▶ _Dataset_:
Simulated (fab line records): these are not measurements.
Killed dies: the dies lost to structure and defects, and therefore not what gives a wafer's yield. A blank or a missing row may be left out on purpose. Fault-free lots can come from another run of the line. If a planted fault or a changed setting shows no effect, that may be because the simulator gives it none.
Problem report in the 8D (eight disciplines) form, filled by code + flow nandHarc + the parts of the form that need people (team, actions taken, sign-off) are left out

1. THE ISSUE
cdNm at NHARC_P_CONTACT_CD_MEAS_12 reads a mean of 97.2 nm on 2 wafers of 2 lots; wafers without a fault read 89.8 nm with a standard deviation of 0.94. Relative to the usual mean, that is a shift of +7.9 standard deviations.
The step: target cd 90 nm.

▶ _Required action_: Provide all the records again, word for word.

▶ _Response_:
Simulated (fab line records): these are not measurements.
Killed dies: the dies lost to structure and defects, and therefore not what gives a wafer's yield. A blank or a missing row may be left out on purpose. Fault-free lots can come from another run of the line. If a planted fault or a changed setting shows no effect, that may be because the simulator gives it none.
Problem report in the 8D (eight disciplines) form, filled by code + flow nandHarc + the parts of the form that need people (team, actions taken, sign-off) are left out

1. THE ISSUE
cdNm at NHARC_P_CONTACT_CD_MEAS_12 reads a mean of 97.2 nm on 2 wafers of 2 lots; wafers without a fault read 89.8 nm with a standard deviation of 0.94. Relative to the usual mean, that is a shift of +7.9 standard deviations.
The step: target cd 90 nm.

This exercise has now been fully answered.